┌──

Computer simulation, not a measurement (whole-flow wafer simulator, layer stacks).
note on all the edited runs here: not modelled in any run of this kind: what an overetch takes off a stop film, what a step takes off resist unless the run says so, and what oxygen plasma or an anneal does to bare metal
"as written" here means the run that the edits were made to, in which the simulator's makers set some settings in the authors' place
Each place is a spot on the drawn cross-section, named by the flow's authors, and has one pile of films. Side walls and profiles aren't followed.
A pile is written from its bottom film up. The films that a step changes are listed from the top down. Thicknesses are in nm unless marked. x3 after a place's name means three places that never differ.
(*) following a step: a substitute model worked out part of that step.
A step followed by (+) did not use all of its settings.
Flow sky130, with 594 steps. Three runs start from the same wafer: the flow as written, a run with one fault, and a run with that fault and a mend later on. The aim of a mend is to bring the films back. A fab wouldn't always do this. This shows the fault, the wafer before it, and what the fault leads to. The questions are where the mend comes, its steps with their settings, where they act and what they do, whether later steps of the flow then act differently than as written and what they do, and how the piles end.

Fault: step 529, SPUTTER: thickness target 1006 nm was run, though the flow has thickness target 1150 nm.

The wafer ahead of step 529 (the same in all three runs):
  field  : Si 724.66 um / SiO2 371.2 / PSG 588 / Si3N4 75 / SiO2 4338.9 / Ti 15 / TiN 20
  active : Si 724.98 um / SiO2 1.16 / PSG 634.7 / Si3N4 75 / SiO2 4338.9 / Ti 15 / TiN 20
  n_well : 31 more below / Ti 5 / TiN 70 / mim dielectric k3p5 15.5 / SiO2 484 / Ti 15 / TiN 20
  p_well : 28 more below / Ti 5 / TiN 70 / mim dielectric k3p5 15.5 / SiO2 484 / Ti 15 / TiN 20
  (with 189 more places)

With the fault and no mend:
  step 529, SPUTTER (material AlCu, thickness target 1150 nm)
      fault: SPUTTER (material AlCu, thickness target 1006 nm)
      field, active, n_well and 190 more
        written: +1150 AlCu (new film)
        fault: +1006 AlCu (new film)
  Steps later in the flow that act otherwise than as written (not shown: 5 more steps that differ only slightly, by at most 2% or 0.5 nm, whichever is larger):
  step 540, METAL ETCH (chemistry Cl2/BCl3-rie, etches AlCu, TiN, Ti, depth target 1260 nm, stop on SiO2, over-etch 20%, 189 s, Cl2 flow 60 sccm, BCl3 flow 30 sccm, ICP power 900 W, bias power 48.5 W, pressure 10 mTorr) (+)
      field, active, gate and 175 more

└──

» **Activity**: The lines from the start of the entries above through the line containing "Each place is" are the ones to return, please; copy them exactly and include both ends.

» **Task answer**:
Computer simulation, not a measurement (whole-flow wafer simulator, layer stacks).
note on all the edited runs here: not modelled in any run of this kind: what an overetch takes off a stop film, what a step takes off resist unless the run says so, and what oxygen plasma or an anneal does to bare metal
"as written" here means the run that the edits were made to, in which the simulator's makers set some settings in the authors' place
Each place is a spot on the drawn cross-section, named by the flow's authors, and has one pile of films. Side walls and profiles aren't followed.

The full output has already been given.